### Work task
Only the lines from the start of the entries up to and including the line with "A single fault, viewed" should be written out, exactly as they stand.

+++++

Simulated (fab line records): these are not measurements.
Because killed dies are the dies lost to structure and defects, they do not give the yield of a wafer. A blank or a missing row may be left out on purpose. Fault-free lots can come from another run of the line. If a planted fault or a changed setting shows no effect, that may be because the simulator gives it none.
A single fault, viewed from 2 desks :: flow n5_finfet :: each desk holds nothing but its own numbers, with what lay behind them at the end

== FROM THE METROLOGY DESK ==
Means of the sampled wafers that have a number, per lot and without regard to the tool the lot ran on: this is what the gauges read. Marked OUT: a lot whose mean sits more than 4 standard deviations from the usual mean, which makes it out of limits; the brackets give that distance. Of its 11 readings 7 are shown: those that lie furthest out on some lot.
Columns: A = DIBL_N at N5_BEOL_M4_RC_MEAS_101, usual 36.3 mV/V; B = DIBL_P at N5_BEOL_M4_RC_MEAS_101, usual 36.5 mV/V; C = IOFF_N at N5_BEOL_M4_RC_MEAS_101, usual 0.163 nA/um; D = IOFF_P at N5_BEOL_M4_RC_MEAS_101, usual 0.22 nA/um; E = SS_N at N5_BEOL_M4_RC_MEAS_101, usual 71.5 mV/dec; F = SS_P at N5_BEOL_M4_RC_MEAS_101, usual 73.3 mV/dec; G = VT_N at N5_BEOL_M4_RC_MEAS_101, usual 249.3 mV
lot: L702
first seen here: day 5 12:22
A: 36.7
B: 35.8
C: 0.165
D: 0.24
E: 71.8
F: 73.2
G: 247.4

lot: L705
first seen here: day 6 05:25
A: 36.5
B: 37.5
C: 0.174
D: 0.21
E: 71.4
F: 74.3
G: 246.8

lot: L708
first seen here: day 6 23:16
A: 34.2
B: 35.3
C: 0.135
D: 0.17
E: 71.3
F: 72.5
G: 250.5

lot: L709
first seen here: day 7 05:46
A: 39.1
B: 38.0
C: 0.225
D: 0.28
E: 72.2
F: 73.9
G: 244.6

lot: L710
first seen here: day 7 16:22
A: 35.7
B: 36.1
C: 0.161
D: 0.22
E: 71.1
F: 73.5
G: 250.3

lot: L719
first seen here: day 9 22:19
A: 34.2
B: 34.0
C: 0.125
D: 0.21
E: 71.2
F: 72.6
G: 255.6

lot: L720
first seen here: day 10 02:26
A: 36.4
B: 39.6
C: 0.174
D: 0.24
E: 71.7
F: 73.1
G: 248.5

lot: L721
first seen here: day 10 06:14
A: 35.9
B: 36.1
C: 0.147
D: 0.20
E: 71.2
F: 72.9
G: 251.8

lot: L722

+++++

### Response box
Simulated (fab line records): these are not measurements.
Because killed dies are the dies lost to structure and defects, they do not give the yield of a wafer. A blank or a missing row may be left out on purpose. Fault-free lots can come from another run of the line. If a planted fault or a changed setting shows no effect, that may be because the simulator gives it none.
A single fault, viewed from 2 desks :: flow n5_finfet :: each desk holds nothing but its own numbers, with what lay behind them at the end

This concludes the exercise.